- _WORK ORDER_: The lines below starting at the line containing "L955 | day 11" and ending at the line containing "L962 | day 11" are to be repeated exactly, with both ends kept and nothing else added.

- _DATASET CONTENT_:
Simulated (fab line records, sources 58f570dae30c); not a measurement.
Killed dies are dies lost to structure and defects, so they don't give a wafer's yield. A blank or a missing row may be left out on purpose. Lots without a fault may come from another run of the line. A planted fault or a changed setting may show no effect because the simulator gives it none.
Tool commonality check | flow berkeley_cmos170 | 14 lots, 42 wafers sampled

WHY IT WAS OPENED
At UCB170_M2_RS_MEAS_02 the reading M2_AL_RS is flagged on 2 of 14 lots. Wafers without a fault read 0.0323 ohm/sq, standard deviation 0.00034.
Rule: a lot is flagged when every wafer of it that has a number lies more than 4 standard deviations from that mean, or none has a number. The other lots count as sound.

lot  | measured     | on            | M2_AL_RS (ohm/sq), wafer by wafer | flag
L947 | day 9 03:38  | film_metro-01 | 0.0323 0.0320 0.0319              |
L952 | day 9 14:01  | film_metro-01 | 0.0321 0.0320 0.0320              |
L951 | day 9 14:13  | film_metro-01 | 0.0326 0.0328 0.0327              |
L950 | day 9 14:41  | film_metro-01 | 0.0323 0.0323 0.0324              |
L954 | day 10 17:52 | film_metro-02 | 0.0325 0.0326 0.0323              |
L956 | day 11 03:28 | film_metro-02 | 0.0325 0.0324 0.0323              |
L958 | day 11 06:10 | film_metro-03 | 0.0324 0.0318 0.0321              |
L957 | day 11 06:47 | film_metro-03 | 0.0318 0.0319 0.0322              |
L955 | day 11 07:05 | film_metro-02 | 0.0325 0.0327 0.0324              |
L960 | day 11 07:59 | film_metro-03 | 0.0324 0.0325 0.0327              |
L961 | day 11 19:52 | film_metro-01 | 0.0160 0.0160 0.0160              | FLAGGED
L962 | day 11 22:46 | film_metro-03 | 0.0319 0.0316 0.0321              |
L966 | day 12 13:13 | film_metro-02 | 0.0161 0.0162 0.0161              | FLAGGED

- _EXERCISE OUTPUT_:
L955 | day 11 07:05 | film_metro-02 | 0.0325 0.0327 0.0324              |
L960 | day 11 07:59 | film_metro-03 | 0.0324 0.0325 0.0327              |
L961 | day 11 19:52 | film_metro-01 | 0.0160 0.0160 0.0160              | FLAGGED
L962 | day 11 22:46 | film_metro-03 | 0.0319 0.0316 0.0321              |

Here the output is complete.